**EXERCISE:** Each line of the data has to be retyped exactly as it is.

===============

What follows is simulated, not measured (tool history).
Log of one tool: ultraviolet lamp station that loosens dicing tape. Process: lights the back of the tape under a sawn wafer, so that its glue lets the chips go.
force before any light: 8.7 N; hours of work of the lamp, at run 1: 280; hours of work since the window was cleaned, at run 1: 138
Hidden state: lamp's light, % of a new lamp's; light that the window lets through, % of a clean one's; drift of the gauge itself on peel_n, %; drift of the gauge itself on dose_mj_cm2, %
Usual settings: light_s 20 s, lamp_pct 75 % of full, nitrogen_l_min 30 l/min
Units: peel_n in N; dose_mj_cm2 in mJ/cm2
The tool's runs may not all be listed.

===============

**PROBLEM SOLUTION:**
What follows is simulated, not measured (tool history).
Log of one tool: ultraviolet lamp station that loosens dicing tape. Process: lights the back of the tape under a sawn wafer, so that its glue lets the chips go.
force before any light: 8.7 N; hours of work of the lamp, at run 1: 280; hours of work since the window was cleaned, at run 1: 138
Hidden state: lamp's light, % of a new lamp's; light that the window lets through, % of a clean one's; drift of the gauge itself on peel_n, %; drift of the gauge itself on dose_mj_cm2, %
Usual settings: light_s 20 s, lamp_pct 75 % of full, nitrogen_l_min 30 l/min
Units: peel_n in N; dose_mj_cm2 in mJ/cm2
The tool's runs may not all be listed.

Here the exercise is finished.